Start of Supplied material

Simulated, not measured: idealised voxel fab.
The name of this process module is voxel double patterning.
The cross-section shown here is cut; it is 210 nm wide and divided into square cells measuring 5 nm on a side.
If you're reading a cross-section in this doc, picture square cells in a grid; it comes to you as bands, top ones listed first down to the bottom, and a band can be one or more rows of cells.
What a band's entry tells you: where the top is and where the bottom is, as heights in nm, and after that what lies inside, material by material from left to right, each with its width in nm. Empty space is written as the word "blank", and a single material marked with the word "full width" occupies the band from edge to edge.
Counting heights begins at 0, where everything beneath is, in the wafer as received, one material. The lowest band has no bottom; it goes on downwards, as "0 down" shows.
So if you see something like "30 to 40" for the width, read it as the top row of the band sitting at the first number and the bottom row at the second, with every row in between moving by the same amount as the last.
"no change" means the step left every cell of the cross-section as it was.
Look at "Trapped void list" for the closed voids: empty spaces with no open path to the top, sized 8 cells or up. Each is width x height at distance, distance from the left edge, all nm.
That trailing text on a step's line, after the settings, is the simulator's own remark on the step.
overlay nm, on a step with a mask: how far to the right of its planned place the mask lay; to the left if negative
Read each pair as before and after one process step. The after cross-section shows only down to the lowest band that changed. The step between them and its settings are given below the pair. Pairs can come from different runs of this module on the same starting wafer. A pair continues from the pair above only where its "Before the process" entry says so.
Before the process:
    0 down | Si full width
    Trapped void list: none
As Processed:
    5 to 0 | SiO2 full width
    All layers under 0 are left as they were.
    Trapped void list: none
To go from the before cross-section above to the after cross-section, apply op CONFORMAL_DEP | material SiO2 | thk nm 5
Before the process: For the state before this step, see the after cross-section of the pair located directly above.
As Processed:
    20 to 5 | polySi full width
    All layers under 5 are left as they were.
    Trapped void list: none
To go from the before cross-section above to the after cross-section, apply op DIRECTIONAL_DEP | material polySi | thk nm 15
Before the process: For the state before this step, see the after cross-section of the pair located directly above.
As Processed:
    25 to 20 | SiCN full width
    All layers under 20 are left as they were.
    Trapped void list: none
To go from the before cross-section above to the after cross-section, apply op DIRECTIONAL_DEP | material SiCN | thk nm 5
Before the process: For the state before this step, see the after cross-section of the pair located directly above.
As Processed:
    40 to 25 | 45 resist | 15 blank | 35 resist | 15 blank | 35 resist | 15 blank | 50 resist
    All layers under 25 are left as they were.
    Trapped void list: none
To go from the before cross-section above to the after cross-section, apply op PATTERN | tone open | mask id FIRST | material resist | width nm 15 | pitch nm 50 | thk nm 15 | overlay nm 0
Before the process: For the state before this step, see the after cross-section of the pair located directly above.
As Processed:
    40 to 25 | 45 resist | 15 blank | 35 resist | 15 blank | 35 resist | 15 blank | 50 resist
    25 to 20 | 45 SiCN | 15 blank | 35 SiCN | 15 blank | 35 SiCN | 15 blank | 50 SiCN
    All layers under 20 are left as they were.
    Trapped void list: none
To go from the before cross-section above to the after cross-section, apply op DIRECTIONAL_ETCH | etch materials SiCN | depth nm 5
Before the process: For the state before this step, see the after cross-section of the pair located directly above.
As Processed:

End of Supplied material

# Action item
Stop after the line containing "What a band's": print exactly the lines from the start of the entries above up to it, that line included.

# Your solution
Simulated, not measured: idealised voxel fab.
The name of this process module is voxel double patterning.
The cross-section shown here is cut; it is 210 nm wide and divided into square cells measuring 5 nm on a side.
If you're reading a cross-section in this doc, picture square cells in a grid; it comes to you as bands, top ones listed first down to the bottom, and a band can be one or more rows of cells.
What a band's entry tells you: where the top is and where the bottom is, as heights in nm, and after that what lies inside, material by material from left to right, each with its width in nm. Empty space is written as the word "blank", and a single material marked with the word "full width" occupies the band from edge to edge.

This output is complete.